* [Assigned task]: Nothing in the records should change; write them all out exactly.

● ● ● ●

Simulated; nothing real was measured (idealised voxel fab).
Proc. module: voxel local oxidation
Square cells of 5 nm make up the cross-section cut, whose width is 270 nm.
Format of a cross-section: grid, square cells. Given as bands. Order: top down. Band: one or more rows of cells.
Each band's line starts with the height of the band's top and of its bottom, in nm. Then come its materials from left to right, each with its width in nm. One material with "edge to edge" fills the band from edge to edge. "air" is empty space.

● ● ● ●

* [Solution]:
Simulated; nothing real was measured (idealised voxel fab).
Proc. module: voxel local oxidation
Square cells of 5 nm make up the cross-section cut, whose width is 270 nm.
Format of a cross-section: grid, square cells. Given as bands. Order: top down. Band: one or more rows of cells.
Each band's line starts with the height of the band's top and of its bottom, in nm. Then come its materials from left to right, each with its width in nm. One material with "edge to edge" fills the band from edge to edge. "air" is empty space.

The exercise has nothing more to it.